=====

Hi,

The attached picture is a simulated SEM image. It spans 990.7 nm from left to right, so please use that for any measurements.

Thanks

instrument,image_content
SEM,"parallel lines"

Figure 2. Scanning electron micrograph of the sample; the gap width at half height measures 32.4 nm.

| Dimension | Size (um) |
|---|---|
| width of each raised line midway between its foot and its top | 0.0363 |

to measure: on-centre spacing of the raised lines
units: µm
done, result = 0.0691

=====

▸ **ASSIGNED TASK**:
Your task is to reproduce the entries exactly, starting at the first line and ending with the line containing "top | 0.0363 |".

▸ **TASK RESPONSE**:
Hi,

The attached picture is a simulated SEM image. It spans 990.7 nm from left to right, so please use that for any measurements.

Thanks

instrument,image_content
SEM,"parallel lines"

Figure 2. Scanning electron micrograph of the sample; the gap width at half height measures 32.4 nm.

| Dimension | Size (um) |
|---|---|
| width of each raised line midway between its foot and its top | 0.0363 |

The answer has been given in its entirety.